- Exercise
Write out, unaltered, each line from the top of the records below down to the line where "lots with no" appears, that line included.

- Information shown
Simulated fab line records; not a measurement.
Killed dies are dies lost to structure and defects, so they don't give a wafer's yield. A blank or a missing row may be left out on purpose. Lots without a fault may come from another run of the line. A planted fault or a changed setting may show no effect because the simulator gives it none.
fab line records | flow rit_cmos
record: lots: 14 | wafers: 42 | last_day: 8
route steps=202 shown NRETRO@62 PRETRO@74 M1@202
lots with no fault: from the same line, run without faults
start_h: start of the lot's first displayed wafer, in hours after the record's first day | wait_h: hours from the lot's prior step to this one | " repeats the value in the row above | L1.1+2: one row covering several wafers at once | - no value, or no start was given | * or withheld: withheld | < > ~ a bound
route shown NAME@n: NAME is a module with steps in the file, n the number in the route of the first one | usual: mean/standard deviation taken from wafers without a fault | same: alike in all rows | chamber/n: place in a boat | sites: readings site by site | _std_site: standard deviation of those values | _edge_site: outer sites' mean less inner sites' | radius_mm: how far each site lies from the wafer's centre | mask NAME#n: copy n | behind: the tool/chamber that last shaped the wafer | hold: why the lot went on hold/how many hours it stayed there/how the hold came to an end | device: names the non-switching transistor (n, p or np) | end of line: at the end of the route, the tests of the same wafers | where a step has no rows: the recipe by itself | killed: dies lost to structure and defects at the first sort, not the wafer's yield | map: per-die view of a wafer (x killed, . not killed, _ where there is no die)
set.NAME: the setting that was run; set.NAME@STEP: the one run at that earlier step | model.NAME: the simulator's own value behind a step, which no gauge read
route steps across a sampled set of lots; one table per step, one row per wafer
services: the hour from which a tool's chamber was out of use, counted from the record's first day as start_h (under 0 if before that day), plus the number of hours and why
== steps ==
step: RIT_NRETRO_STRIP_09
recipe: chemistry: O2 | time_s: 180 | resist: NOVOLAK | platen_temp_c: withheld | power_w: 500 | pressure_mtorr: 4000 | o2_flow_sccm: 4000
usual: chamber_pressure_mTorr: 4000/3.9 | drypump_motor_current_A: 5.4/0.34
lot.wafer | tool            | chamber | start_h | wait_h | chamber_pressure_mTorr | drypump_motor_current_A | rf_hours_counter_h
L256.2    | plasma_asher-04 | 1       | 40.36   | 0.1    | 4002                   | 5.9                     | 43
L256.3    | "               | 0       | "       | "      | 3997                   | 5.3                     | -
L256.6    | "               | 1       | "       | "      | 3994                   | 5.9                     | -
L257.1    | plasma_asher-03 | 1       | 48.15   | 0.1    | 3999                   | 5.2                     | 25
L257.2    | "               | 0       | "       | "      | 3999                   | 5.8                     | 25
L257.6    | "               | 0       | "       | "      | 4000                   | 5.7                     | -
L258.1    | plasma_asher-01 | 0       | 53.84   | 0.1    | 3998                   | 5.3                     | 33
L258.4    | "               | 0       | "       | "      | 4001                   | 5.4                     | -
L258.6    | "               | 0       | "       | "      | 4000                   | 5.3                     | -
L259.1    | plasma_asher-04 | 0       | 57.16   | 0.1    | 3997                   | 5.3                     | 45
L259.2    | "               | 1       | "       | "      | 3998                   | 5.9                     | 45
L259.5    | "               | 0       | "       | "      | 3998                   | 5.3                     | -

- Task result
Simulated fab line records; not a measurement.
Killed dies are dies lost to structure and defects, so they don't give a wafer's yield. A blank or a missing row may be left out on purpose. Lots without a fault may come from another run of the line. A planted fault or a changed setting may show no effect because the simulator gives it none.
fab line records | flow rit_cmos
record: lots: 14 | wafers: 42 | last_day: 8
route steps=202 shown NRETRO@62 PRETRO@74 M1@202
lots with no fault: from the same line, run without faults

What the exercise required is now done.